Work task: Write all of the entries again. Keep them exactly as they are.

Extracted information:
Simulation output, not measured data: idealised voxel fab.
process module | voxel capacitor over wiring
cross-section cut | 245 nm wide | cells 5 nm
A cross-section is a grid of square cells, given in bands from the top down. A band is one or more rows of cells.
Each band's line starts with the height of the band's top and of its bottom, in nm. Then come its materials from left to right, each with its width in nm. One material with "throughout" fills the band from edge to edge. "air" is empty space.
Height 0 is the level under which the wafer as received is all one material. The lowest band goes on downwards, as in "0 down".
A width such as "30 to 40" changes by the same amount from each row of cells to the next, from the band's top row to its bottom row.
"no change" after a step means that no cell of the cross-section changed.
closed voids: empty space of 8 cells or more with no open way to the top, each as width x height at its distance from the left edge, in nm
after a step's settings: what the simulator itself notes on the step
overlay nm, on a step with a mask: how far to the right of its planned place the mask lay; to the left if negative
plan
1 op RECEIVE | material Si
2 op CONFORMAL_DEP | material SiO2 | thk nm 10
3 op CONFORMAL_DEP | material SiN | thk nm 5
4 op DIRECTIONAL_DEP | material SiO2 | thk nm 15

Written answer:
Simulation output, not measured data: idealised voxel fab.
process module | voxel capacitor over wiring
cross-section cut | 245 nm wide | cells 5 nm
A cross-section is a grid of square cells, given in bands from the top down. A band is one or more rows of cells.
Each band's line starts with the height of the band's top and of its bottom, in nm. Then come its materials from left to right, each with its width in nm. One material with "throughout" fills the band from edge to edge. "air" is empty space.
Height 0 is the level under which the wafer as received is all one material. The lowest band goes on downwards, as in "0 down".
A width such as "30 to 40" changes by the same amount from each row of cells to the next, from the band's top row to its bottom row.
"no change" after a step means that no cell of the cross-section changed.
closed voids: empty space of 8 cells or more with no open way to the top, each as width x height at its distance from the left edge, in nm
after a step's settings: what the simulator itself notes on the step
overlay nm, on a step with a mask: how far to the right of its planned place the mask lay; to the left if negative
plan
1 op RECEIVE | material Si
2 op CONFORMAL_DEP | material SiO2 | thk nm 10
3 op CONFORMAL_DEP | material SiN | thk nm 5
4 op DIRECTIONAL_DEP | material SiO2 | thk nm 15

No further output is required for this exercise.